:: LISTED ENTRIES
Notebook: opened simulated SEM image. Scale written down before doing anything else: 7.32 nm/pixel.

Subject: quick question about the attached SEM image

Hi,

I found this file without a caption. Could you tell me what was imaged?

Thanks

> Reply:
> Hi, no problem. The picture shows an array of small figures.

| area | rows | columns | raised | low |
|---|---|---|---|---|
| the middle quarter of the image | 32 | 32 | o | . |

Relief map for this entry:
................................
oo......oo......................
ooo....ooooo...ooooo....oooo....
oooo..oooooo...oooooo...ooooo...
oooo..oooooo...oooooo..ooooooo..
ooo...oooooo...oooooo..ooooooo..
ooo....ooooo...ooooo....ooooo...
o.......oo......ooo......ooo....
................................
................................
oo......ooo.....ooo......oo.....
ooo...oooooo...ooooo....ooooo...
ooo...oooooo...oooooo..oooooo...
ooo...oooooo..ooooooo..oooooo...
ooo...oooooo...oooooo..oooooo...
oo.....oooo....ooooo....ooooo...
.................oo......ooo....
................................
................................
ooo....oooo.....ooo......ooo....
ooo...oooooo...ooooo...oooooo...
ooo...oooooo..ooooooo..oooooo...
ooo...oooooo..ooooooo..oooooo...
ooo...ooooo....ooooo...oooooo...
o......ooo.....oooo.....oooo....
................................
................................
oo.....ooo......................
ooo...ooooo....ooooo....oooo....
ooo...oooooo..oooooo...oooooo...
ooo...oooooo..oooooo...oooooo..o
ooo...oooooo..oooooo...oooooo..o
::::

* _WORK TASK_
After locating the line that contains "oooo..oooooo...oooooo..ooooooo..", please copy exactly every line from the start of the records through it, and nothing else.

* _PROBLEM SOLUTION_
Notebook: opened simulated SEM image. Scale written down before doing anything else: 7.32 nm/pixel.

Subject: quick question about the attached SEM image

Hi,

I found this file without a caption. Could you tell me what was imaged?

Thanks

> Reply:
> Hi, no problem. The picture shows an array of small figures.

| area | rows | columns | raised | low |
|---|---|---|---|---|
| the middle quarter of the image | 32 | 32 | o | . |

Relief map for this entry:
................................
oo......oo......................
ooo....ooooo...ooooo....oooo....
oooo..oooooo...oooooo...ooooo...
oooo..oooooo...oooooo..ooooooo..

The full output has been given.